Work item ▸ Reproduce only the lines of the material below that start at the line containing "## THE ANSWER, worked" and stop at the line containing "Rule: take the". Keep both end lines.

━━━ Available data
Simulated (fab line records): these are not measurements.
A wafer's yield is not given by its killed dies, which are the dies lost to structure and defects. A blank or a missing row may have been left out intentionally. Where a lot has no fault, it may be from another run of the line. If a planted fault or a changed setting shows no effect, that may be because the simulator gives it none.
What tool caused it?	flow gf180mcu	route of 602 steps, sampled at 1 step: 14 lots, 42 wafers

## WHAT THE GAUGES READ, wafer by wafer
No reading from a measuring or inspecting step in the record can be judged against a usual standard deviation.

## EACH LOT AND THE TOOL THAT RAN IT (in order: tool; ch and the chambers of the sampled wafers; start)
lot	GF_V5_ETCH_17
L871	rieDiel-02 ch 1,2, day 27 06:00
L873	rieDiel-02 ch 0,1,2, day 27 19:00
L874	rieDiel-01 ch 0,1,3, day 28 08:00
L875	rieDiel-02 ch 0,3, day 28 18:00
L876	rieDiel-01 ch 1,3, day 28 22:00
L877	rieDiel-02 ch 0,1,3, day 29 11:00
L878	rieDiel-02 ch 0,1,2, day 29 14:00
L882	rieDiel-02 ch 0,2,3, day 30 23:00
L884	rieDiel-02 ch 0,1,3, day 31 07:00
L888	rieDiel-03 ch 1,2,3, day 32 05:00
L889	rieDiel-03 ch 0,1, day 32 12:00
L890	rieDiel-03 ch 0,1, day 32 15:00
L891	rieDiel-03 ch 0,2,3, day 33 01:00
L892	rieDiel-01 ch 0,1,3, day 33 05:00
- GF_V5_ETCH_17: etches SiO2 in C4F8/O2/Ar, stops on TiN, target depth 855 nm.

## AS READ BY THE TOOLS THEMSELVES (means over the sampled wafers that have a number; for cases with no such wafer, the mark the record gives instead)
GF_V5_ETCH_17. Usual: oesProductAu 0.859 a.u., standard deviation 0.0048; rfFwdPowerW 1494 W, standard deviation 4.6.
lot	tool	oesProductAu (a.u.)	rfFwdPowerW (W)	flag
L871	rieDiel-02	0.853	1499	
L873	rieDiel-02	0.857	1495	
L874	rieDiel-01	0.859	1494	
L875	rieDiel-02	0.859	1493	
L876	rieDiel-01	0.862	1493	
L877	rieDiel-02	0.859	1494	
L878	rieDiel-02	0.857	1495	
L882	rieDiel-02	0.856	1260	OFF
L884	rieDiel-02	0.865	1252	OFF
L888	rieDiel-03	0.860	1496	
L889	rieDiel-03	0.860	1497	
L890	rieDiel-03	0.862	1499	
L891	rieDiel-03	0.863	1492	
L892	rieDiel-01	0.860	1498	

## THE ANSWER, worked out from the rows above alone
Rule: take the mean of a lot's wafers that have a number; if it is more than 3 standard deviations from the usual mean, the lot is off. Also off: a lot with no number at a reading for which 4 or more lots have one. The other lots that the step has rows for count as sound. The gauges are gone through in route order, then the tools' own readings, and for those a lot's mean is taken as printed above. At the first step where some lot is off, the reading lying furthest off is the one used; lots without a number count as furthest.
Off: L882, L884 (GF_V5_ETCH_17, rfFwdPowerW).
━━━━━━

Exercise answer ▸
## THE ANSWER, worked out from the rows above alone
Rule: take the mean of a lot's wafers that have a number; if it is more than 3 standard deviations from the usual mean, the lot is off. Also off: a lot with no number at a reading for which 4 or more lots have one. The other lots that the step has rows for count as sound. The gauges are gone through in route order, then the tools' own readings, and for those a lot's mean is taken as printed above. At the first step where some lot is off, the reading lying furthest off is the one used; lots without a number count as furthest.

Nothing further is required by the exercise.